══════════

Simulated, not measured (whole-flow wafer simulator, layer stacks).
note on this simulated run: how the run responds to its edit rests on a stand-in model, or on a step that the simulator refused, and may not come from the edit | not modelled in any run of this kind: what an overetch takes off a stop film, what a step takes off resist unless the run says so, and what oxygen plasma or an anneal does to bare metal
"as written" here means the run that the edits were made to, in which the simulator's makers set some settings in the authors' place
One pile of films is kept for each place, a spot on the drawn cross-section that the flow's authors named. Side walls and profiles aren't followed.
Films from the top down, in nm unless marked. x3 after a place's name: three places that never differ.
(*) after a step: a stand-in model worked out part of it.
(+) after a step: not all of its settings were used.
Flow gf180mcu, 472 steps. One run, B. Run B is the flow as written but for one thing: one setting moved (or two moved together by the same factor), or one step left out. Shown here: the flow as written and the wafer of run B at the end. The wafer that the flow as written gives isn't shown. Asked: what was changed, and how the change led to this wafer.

══════════

### [BRIEF]
Each line in the entries above, starting at the line with "the authors' place" and ending at the line with "(+) after a", is to be printed exactly, and only those lines.

### [WRITTEN RESPONSE]
"as written" here means the run that the edits were made to, in which the simulator's makers set some settings in the authors' place
One pile of films is kept for each place, a spot on the drawn cross-section that the flow's authors named. Side walls and profiles aren't followed.
Films from the top down, in nm unless marked. x3 after a place's name: three places that never differ.
(*) after a step: a stand-in model worked out part of it.
(+) after a step: not all of its settings were used.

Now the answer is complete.